■ ■ ■ ■ ■
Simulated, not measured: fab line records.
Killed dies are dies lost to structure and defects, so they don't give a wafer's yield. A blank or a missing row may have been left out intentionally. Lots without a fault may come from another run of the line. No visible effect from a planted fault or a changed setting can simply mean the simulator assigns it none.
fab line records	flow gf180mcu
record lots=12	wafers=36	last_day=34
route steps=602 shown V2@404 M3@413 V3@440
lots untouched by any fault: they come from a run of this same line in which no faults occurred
■ ■ ■ ■ ■

Generate a verbatim printout of all the entries.

Simulated, not measured: fab line records.
Killed dies are dies lost to structure and defects, so they don't give a wafer's yield. A blank or a missing row may have been left out intentionally. Lots without a fault may come from another run of the line. No visible effect from a planted fault or a changed setting can simply mean the simulator assigns it none.
fab line records	flow gf180mcu
record lots=12	wafers=36	last_day=34
route steps=602 shown V2@404 M3@413 V3@440
lots untouched by any fault: they come from a run of this same line in which no faults occurred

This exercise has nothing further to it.